[ACTIVITY] Give again, unaltered, the lines of the listing below that run from the line having "- N5_DUMMY_REMOVAL_HM_STRIP_01: strips" through the line having "L081.6 | ald_sin-04, 2,3".

(PROVIDED INFORMATION)

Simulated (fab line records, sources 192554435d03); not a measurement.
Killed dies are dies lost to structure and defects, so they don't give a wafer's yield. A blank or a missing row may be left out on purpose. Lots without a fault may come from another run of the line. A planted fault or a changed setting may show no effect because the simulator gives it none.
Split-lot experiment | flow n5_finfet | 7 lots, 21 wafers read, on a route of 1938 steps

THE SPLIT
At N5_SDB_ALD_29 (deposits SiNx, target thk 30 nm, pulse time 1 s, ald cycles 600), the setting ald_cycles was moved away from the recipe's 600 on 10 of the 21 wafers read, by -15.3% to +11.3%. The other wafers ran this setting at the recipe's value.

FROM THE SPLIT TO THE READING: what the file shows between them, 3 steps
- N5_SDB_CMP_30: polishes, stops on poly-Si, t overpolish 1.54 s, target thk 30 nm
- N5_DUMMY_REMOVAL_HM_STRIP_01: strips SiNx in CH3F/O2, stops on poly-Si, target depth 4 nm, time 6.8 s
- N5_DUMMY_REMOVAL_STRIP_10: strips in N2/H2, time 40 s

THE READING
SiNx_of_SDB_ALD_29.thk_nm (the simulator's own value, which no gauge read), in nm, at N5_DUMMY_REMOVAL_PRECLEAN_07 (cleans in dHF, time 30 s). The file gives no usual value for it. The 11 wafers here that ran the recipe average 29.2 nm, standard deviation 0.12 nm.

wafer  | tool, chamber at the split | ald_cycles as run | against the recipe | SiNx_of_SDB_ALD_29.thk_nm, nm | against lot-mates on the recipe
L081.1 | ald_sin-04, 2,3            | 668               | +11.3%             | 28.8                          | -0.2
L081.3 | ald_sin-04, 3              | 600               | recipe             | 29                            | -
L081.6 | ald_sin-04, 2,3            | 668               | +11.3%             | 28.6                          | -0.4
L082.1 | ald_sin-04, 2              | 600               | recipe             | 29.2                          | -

(End PROVIDED INFORMATION)

[RESULT]
- N5_DUMMY_REMOVAL_HM_STRIP_01: strips SiNx in CH3F/O2, stops on poly-Si, target depth 4 nm, time 6.8 s
- N5_DUMMY_REMOVAL_STRIP_10: strips in N2/H2, time 40 s

THE READING
SiNx_of_SDB_ALD_29.thk_nm (the simulator's own value, which no gauge read), in nm, at N5_DUMMY_REMOVAL_PRECLEAN_07 (cleans in dHF, time 30 s). The file gives no usual value for it. The 11 wafers here that ran the recipe average 29.2 nm, standard deviation 0.12 nm.

wafer  | tool, chamber at the split | ald_cycles as run | against the recipe | SiNx_of_SDB_ALD_29.thk_nm, nm | against lot-mates on the recipe
L081.1 | ald_sin-04, 2,3            | 668               | +11.3%             | 28.8                          | -0.2
L081.3 | ald_sin-04, 3              | 600               | recipe             | 29                            | -
L081.6 | ald_sin-04, 2,3            | 668               | +11.3%             | 28.6                          | -0.4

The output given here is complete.